* Data section
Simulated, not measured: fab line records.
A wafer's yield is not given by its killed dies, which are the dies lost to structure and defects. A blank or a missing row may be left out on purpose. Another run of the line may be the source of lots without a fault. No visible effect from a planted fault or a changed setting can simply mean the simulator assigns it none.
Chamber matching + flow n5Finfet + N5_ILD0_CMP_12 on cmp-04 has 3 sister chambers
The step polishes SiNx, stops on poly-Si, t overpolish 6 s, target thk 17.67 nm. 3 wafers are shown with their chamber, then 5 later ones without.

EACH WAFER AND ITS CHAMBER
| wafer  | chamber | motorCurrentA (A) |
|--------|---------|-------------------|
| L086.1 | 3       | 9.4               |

* Work request
Every record above needs to be repeated word for word.

* Exercise result
Simulated, not measured: fab line records.
A wafer's yield is not given by its killed dies, which are the dies lost to structure and defects. A blank or a missing row may be left out on purpose. Another run of the line may be the source of lots without a fault. No visible effect from a planted fault or a changed setting can simply mean the simulator assigns it none.
Chamber matching + flow n5Finfet + N5_ILD0_CMP_12 on cmp-04 has 3 sister chambers
The step polishes SiNx, stops on poly-Si, t overpolish 6 s, target thk 17.67 nm. 3 wafers are shown with their chamber, then 5 later ones without.

EACH WAFER AND ITS CHAMBER
| wafer  | chamber | motorCurrentA (A) |
|--------|---------|-------------------|
| L086.1 | 3       | 9.4               |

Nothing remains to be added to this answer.